● **Required action**
Take every entry below and copy it out word for word.

++++++++++++++++++++

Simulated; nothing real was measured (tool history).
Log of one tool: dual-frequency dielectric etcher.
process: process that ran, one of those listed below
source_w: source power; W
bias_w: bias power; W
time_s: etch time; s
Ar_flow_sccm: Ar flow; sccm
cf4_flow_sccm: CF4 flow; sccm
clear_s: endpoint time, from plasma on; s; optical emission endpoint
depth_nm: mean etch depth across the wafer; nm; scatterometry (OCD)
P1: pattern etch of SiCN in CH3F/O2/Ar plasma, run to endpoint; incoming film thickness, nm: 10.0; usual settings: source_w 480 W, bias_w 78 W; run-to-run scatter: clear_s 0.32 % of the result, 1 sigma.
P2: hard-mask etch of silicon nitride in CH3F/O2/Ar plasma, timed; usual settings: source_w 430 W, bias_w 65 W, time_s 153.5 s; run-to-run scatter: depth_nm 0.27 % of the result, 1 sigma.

++++++++++++++++++++

● **Response area**
Simulated; nothing real was measured (tool history).
Log of one tool: dual-frequency dielectric etcher.
process: process that ran, one of those listed below
source_w: source power; W
bias_w: bias power; W
time_s: etch time; s
Ar_flow_sccm: Ar flow; sccm
cf4_flow_sccm: CF4 flow; sccm
clear_s: endpoint time, from plasma on; s; optical emission endpoint
depth_nm: mean etch depth across the wafer; nm; scatterometry (OCD)
P1: pattern etch of SiCN in CH3F/O2/Ar plasma, run to endpoint; incoming film thickness, nm: 10.0; usual settings: source_w 480 W, bias_w 78 W; run-to-run scatter: clear_s 0.32 % of the result, 1 sigma.
P2: hard-mask etch of silicon nitride in CH3F/O2/Ar plasma, timed; usual settings: source_w 430 W, bias_w 65 W, time_s 153.5 s; run-to-run scatter: depth_nm 0.27 % of the result, 1 sigma.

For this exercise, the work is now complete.